• _Required action_
Word for word, set down every line of the entries below from the line with "fab line records | flow n5_finfet" to the line with "lots that met", including both, and no other line.

• _Material provided_
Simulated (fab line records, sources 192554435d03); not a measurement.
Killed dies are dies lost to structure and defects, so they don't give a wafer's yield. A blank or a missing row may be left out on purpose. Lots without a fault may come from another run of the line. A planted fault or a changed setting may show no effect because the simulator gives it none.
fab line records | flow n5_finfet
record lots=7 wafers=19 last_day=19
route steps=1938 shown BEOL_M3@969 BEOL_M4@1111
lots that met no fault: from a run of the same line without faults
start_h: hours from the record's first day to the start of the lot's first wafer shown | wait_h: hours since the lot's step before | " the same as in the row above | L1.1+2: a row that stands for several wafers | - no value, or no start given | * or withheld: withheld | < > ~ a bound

• _Task result_
fab line records | flow n5_finfet
record lots=7 wafers=19 last_day=19
route steps=1938 shown BEOL_M3@969 BEOL_M4@1111
lots that met no fault: from a run of the same line without faults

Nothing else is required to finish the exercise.